++++ Available data ++++
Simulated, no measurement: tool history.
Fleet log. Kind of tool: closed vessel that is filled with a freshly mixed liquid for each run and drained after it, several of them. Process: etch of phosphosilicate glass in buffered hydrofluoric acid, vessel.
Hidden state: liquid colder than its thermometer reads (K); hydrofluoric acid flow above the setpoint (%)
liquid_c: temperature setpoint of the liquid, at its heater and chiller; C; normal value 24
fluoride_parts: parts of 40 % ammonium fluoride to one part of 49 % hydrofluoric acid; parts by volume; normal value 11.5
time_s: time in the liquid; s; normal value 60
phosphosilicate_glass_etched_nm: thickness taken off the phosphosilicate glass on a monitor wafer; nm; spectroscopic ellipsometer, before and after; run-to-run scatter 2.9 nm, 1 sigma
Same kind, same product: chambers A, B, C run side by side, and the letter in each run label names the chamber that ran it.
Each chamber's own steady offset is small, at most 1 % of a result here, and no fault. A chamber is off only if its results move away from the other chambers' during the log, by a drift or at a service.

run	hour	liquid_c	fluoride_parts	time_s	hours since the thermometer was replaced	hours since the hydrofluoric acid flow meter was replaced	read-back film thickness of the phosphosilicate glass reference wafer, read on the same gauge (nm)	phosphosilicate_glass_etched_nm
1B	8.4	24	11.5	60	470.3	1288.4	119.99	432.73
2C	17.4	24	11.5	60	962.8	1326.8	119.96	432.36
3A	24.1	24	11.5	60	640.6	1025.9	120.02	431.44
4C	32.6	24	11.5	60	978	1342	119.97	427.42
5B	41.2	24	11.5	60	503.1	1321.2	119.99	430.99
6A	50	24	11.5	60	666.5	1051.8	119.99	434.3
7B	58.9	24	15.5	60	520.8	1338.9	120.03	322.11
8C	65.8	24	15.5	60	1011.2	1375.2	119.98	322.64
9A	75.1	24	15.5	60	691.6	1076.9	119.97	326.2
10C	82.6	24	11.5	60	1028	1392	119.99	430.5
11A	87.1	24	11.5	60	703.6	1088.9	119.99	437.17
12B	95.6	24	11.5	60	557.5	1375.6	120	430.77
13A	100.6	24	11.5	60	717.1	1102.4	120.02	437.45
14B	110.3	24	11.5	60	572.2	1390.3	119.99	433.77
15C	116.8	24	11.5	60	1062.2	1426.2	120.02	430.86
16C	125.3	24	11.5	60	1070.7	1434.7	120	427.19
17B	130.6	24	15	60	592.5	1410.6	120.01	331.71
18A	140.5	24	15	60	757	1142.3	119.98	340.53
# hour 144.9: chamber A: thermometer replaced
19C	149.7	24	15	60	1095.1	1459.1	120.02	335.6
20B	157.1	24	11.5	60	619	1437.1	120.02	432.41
++++

Repeat exactly the lines of the listing above, from the one with "Hidden state: liquid" down to the one with "liquid_c: temperature setpoint"; both of those lines belong in the range.

Hidden state: liquid colder than its thermometer reads (K); hydrofluoric acid flow above the setpoint (%)
liquid_c: temperature setpoint of the liquid, at its heater and chiller; C; normal value 24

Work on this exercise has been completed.